* **Work request**:
Print all the records exactly, please.

─── Information shown

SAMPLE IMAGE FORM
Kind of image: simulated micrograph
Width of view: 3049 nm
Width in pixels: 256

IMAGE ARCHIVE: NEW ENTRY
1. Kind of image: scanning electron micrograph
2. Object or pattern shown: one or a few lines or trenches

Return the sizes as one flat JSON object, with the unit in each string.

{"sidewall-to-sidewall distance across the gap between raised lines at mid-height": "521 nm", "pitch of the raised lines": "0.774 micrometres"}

──────

* **Solution**:
SAMPLE IMAGE FORM
Kind of image: simulated micrograph
Width of view: 3049 nm
Width in pixels: 256

IMAGE ARCHIVE: NEW ENTRY
1. Kind of image: scanning electron micrograph
2. Object or pattern shown: one or a few lines or trenches

Return the sizes as one flat JSON object, with the unit in each string.

{"sidewall-to-sidewall distance across the gap between raised lines at mid-height": "521 nm", "pitch of the raised lines": "0.774 micrometres"}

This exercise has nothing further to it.